BEGIN Dataset excerpts

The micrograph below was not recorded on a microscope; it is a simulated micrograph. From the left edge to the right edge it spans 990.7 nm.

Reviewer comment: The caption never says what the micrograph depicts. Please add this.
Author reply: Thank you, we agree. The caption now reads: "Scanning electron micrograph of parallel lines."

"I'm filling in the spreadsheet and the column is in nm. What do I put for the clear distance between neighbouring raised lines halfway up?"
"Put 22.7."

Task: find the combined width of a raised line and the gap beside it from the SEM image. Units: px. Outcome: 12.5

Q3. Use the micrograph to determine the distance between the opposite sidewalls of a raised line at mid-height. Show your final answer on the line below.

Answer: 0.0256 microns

END Dataset excerpts

■ Work request
Send back all of the entries exactly, with nothing missing.

■ Response
The micrograph below was not recorded on a microscope; it is a simulated micrograph. From the left edge to the right edge it spans 990.7 nm.

Reviewer comment: The caption never says what the micrograph depicts. Please add this.
Author reply: Thank you, we agree. The caption now reads: "Scanning electron micrograph of parallel lines."

"I'm filling in the spreadsheet and the column is in nm. What do I put for the clear distance between neighbouring raised lines halfway up?"
"Put 22.7."

Task: find the combined width of a raised line and the gap beside it from the SEM image. Units: px. Outcome: 12.5

Q3. Use the micrograph to determine the distance between the opposite sidewalls of a raised line at mid-height. Show your final answer on the line below.

Answer: 0.0256 microns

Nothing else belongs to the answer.